Nothing may be added, dropped, or altered; restate the listing word for word.

LISTED ENTRIES.
-------------------------

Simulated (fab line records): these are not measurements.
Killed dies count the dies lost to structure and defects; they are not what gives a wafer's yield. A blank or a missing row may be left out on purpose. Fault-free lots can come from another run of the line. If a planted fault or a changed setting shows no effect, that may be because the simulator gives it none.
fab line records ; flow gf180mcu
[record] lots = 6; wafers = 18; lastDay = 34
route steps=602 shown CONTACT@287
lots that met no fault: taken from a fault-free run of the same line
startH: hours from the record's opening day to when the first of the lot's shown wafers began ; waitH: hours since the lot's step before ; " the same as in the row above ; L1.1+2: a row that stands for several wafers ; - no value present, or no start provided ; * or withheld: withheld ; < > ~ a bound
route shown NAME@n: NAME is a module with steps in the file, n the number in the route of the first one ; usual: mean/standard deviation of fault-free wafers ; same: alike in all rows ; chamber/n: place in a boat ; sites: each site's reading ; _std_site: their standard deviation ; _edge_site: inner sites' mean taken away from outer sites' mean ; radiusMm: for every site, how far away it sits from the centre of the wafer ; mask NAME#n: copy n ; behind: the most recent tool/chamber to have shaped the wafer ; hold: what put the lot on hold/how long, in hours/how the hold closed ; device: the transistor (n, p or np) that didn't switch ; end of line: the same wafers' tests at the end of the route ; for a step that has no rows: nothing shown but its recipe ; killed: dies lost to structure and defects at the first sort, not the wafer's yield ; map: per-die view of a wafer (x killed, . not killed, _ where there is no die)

-------------------------

ANSWER SPACE.
Simulated (fab line records): these are not measurements.
Killed dies count the dies lost to structure and defects; they are not what gives a wafer's yield. A blank or a missing row may be left out on purpose. Fault-free lots can come from another run of the line. If a planted fault or a changed setting shows no effect, that may be because the simulator gives it none.
fab line records ; flow gf180mcu
[record] lots = 6; wafers = 18; lastDay = 34
route steps=602 shown CONTACT@287
lots that met no fault: taken from a fault-free run of the same line
startH: hours from the record's opening day to when the first of the lot's shown wafers began ; waitH: hours since the lot's step before ; " the same as in the row above ; L1.1+2: a row that stands for several wafers ; - no value present, or no start provided ; * or withheld: withheld ; < > ~ a bound
route shown NAME@n: NAME is a module with steps in the file, n the number in the route of the first one ; usual: mean/standard deviation of fault-free wafers ; same: alike in all rows ; chamber/n: place in a boat ; sites: each site's reading ; _std_site: their standard deviation ; _edge_site: inner sites' mean taken away from outer sites' mean ; radiusMm: for every site, how far away it sits from the centre of the wafer ; mask NAME#n: copy n ; behind: the most recent tool/chamber to have shaped the wafer ; hold: what put the lot on hold/how long, in hours/how the hold closed ; device: the transistor (n, p or np) that didn't switch ; end of line: the same wafers' tests at the end of the route ; for a step that has no rows: nothing shown but its recipe ; killed: dies lost to structure and defects at the first sort, not the wafer's yield ; map: per-die view of a wafer (x killed, . not killed, _ where there is no die)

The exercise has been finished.